_BRIEF_
Everything in the records should be repeated exactly, down to the last character.

________________
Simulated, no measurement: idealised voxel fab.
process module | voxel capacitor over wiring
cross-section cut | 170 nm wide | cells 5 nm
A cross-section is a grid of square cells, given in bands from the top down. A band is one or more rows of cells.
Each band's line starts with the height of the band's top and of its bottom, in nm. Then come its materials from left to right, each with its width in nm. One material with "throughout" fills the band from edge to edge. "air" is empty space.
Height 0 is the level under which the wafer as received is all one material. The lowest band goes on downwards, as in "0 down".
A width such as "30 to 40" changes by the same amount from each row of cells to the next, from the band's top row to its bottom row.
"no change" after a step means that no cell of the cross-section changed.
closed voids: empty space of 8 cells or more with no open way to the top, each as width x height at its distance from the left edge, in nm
________________

_TASK ANSWER_
Simulated, no measurement: idealised voxel fab.
process module | voxel capacitor over wiring
cross-section cut | 170 nm wide | cells 5 nm
A cross-section is a grid of square cells, given in bands from the top down. A band is one or more rows of cells.
Each band's line starts with the height of the band's top and of its bottom, in nm. Then come its materials from left to right, each with its width in nm. One material with "throughout" fills the band from edge to edge. "air" is empty space.
Height 0 is the level under which the wafer as received is all one material. The lowest band goes on downwards, as in "0 down".
A width such as "30 to 40" changes by the same amount from each row of cells to the next, from the band's top row to its bottom row.
"no change" after a step means that no cell of the cross-section changed.
closed voids: empty space of 8 cells or more with no open way to the top, each as width x height at its distance from the left edge, in nm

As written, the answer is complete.